━━━━━━━━━━━━━━━━━━━━

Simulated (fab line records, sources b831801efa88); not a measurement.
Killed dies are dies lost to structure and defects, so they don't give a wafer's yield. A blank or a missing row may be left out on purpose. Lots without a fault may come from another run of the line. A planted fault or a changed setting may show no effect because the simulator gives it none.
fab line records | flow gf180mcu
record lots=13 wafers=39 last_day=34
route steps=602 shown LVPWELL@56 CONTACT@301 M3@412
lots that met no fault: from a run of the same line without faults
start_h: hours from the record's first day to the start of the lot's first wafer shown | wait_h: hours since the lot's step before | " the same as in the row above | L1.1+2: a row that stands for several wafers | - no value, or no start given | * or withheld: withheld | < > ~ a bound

━━━━━━━━━━━━━━━━━━━━

Print out every entry, keeping each one exact.

Simulated (fab line records, sources b831801efa88); not a measurement.
Killed dies are dies lost to structure and defects, so they don't give a wafer's yield. A blank or a missing row may be left out on purpose. Lots without a fault may come from another run of the line. A planted fault or a changed setting may show no effect because the simulator gives it none.
fab line records | flow gf180mcu
record lots=13 wafers=39 last_day=34
route steps=602 shown LVPWELL@56 CONTACT@301 M3@412
lots that met no fault: from a run of the same line without faults
start_h: hours from the record's first day to the start of the lot's first wafer shown | wait_h: hours since the lot's step before | " the same as in the row above | L1.1+2: a row that stands for several wafers | - no value, or no start given | * or withheld: withheld | < > ~ a bound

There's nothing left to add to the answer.